Recorded data:
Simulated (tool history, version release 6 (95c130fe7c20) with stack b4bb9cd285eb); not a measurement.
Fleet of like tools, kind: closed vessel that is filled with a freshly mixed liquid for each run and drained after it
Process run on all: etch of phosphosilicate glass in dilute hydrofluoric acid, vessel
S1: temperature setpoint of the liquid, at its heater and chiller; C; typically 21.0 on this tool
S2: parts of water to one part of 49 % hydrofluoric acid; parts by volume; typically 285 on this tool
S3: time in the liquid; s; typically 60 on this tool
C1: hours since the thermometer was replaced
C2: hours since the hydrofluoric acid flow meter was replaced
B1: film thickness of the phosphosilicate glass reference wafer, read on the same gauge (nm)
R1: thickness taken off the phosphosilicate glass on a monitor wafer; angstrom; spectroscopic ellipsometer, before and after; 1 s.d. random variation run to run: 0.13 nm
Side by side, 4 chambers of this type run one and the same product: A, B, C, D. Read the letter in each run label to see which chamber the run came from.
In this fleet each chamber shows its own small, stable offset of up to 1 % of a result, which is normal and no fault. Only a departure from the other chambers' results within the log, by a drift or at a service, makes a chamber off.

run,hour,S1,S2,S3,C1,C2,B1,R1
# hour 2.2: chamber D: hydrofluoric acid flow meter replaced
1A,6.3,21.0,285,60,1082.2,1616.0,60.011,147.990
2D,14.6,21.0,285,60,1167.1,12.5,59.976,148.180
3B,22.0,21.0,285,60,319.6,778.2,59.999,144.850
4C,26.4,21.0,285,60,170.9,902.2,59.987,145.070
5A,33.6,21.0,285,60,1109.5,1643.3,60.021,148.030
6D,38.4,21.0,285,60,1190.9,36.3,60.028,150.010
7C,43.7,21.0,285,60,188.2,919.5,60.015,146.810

Assigned task: Please return exactly the lines from the opening line of the data above through the line with "Process run on", both included and nothing else.

Task result:
Simulated (tool history, version release 6 (95c130fe7c20) with stack b4bb9cd285eb); not a measurement.
Fleet of like tools, kind: closed vessel that is filled with a freshly mixed liquid for each run and drained after it
Process run on all: etch of phosphosilicate glass in dilute hydrofluoric acid, vessel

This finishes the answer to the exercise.